Given entries
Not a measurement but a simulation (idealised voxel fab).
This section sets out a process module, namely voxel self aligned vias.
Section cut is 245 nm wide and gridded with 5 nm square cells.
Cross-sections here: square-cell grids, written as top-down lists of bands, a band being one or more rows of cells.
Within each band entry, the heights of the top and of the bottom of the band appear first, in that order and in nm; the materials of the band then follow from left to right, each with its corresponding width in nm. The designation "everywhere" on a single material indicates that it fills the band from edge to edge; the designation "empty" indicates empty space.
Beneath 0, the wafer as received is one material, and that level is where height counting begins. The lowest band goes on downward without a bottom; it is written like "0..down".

Requirement
Transcribe all records exactly as written.

Task answer
Not a measurement but a simulation (idealised voxel fab).
This section sets out a process module, namely voxel self aligned vias.
Section cut is 245 nm wide and gridded with 5 nm square cells.
Cross-sections here: square-cell grids, written as top-down lists of bands, a band being one or more rows of cells.
Within each band entry, the heights of the top and of the bottom of the band appear first, in that order and in nm; the materials of the band then follow from left to right, each with its corresponding width in nm. The designation "everywhere" on a single material indicates that it fills the band from edge to edge; the designation "empty" indicates empty space.
Beneath 0, the wafer as received is one material, and that level is where height counting begins. The lowest band goes on downward without a bottom; it is written like "0..down".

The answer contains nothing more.